Extracted material.
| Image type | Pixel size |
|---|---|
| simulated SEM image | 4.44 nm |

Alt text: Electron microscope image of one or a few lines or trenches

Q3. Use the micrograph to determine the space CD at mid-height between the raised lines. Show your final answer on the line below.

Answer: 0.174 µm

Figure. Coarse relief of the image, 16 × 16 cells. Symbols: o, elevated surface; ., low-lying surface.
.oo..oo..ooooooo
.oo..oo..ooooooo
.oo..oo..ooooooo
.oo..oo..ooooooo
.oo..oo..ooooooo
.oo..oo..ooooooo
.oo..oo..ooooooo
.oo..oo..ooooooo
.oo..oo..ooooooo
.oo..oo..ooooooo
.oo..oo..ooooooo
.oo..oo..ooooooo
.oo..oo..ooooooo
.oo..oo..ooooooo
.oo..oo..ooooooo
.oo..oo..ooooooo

Work item. Each line from the beginning of the entries to the line with "Answer: 0.174 µm" must be repeated exactly, with both end lines kept and no other lines given.

Written answer.
| Image type | Pixel size |
|---|---|
| simulated SEM image | 4.44 nm |

Alt text: Electron microscope image of one or a few lines or trenches

Q3. Use the micrograph to determine the space CD at mid-height between the raised lines. Show your final answer on the line below.

Answer: 0.174 µm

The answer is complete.